*Dataset*:
_ _ _ _ _ _ _

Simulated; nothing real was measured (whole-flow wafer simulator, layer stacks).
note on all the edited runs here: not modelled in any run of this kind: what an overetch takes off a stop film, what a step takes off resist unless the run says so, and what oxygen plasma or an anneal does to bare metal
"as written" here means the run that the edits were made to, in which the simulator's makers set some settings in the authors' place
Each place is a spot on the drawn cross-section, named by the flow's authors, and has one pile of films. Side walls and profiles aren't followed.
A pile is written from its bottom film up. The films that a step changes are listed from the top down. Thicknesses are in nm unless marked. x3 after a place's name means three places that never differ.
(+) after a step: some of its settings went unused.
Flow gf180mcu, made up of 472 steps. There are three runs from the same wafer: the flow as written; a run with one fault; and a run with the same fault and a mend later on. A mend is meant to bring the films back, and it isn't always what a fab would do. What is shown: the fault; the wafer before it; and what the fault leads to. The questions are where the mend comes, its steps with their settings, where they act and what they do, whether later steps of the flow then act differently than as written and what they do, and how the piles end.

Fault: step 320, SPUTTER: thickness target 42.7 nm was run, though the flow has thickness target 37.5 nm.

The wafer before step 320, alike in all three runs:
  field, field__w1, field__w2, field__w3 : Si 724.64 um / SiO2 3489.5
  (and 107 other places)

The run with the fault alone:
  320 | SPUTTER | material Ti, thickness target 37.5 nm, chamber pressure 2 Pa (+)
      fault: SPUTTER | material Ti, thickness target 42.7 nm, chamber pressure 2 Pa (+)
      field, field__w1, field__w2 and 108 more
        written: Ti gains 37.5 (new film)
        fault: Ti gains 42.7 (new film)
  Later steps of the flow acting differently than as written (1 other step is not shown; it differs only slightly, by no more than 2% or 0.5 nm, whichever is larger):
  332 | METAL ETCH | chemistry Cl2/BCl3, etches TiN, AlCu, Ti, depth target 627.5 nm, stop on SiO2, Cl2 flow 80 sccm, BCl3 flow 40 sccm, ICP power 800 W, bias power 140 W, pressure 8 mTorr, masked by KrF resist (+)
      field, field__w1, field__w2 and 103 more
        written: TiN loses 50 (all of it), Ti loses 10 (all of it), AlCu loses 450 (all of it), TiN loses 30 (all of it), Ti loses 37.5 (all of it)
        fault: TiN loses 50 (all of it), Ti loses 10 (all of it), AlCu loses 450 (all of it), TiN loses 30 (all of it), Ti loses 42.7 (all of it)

_ _ _ _ _ _ _

*Assigned task*:
Start at the first line of the entries and stop at the line with "note on all". Retype each of those lines exactly, both ends included.

*Response*:
Simulated; nothing real was measured (whole-flow wafer simulator, layer stacks).
note on all the edited runs here: not modelled in any run of this kind: what an overetch takes off a stop film, what a step takes off resist unless the run says so, and what oxygen plasma or an anneal does to bare metal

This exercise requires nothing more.